───── LISTED RECORDS

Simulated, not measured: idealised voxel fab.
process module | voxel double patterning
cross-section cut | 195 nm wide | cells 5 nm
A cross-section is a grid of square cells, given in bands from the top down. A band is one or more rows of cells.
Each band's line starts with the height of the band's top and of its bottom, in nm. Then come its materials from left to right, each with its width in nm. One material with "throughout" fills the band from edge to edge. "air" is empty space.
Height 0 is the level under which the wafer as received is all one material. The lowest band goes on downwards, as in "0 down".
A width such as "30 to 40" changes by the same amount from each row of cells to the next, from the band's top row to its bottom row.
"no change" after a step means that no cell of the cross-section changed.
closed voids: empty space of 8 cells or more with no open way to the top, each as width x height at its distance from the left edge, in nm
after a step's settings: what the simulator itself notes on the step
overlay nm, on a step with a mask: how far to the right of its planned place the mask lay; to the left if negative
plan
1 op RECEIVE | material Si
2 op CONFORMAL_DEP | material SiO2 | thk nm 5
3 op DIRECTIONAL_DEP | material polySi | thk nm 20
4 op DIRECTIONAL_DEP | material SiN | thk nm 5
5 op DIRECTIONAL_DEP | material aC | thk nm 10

──────────

- ASSIGNED TASK -
Exactly reproduce the entries in their entirety.

- YOUR RESPONSE -
Simulated, not measured: idealised voxel fab.
process module | voxel double patterning
cross-section cut | 195 nm wide | cells 5 nm
A cross-section is a grid of square cells, given in bands from the top down. A band is one or more rows of cells.
Each band's line starts with the height of the band's top and of its bottom, in nm. Then come its materials from left to right, each with its width in nm. One material with "throughout" fills the band from edge to edge. "air" is empty space.
Height 0 is the level under which the wafer as received is all one material. The lowest band goes on downwards, as in "0 down".
A width such as "30 to 40" changes by the same amount from each row of cells to the next, from the band's top row to its bottom row.
"no change" after a step means that no cell of the cross-section changed.
closed voids: empty space of 8 cells or more with no open way to the top, each as width x height at its distance from the left edge, in nm
after a step's settings: what the simulator itself notes on the step
overlay nm, on a step with a mask: how far to the right of its planned place the mask lay; to the left if negative
plan
1 op RECEIVE | material Si
2 op CONFORMAL_DEP | material SiO2 | thk nm 5
3 op DIRECTIONAL_DEP | material polySi | thk nm 20
4 op DIRECTIONAL_DEP | material SiN | thk nm 5
5 op DIRECTIONAL_DEP | material aC | thk nm 10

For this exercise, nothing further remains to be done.